MATERIAL SUPPLIED:
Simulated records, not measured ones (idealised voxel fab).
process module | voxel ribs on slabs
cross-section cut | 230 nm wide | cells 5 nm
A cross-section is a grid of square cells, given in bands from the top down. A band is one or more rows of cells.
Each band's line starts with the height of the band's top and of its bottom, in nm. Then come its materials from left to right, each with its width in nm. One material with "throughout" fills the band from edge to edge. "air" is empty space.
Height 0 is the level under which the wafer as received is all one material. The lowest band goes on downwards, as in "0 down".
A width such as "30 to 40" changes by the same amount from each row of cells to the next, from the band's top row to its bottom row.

REQUIREMENT: Make sure that every entry above is copied out exactly as it stands.

ANSWER SECTION:
Simulated records, not measured ones (idealised voxel fab).
process module | voxel ribs on slabs
cross-section cut | 230 nm wide | cells 5 nm
A cross-section is a grid of square cells, given in bands from the top down. A band is one or more rows of cells.
Each band's line starts with the height of the band's top and of its bottom, in nm. Then come its materials from left to right, each with its width in nm. One material with "throughout" fills the band from edge to edge. "air" is empty space.
Height 0 is the level under which the wafer as received is all one material. The lowest band goes on downwards, as in "0 down".
A width such as "30 to 40" changes by the same amount from each row of cells to the next, from the band's top row to its bottom row.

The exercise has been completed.